··· Data supplied

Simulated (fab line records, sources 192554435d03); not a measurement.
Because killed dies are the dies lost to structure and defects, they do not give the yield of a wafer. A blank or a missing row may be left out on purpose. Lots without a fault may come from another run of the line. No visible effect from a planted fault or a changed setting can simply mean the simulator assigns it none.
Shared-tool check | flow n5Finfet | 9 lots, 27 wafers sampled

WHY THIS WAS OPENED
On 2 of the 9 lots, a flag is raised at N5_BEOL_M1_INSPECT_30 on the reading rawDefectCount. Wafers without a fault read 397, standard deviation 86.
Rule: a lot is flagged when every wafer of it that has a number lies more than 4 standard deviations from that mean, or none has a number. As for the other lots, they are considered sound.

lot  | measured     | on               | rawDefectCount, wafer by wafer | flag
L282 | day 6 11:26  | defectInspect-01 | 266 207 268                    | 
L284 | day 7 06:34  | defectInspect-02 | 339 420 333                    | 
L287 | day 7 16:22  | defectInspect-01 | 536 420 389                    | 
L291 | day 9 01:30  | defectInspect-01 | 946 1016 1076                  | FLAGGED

······

* [Brief]: Set down exactly the lines above that run from the start of the listing to the line with "L282 | day 6". Leave out every later line.

* [Answer area]:
Simulated (fab line records, sources 192554435d03); not a measurement.
Because killed dies are the dies lost to structure and defects, they do not give the yield of a wafer. A blank or a missing row may be left out on purpose. Lots without a fault may come from another run of the line. No visible effect from a planted fault or a changed setting can simply mean the simulator assigns it none.
Shared-tool check | flow n5Finfet | 9 lots, 27 wafers sampled

WHY THIS WAS OPENED
On 2 of the 9 lots, a flag is raised at N5_BEOL_M1_INSPECT_30 on the reading rawDefectCount. Wafers without a fault read 397, standard deviation 86.
Rule: a lot is flagged when every wafer of it that has a number lies more than 4 standard deviations from that mean, or none has a number. As for the other lots, they are considered sound.

lot  | measured     | on               | rawDefectCount, wafer by wafer | flag
L282 | day 6 11:26  | defectInspect-01 | 266 207 268                    | 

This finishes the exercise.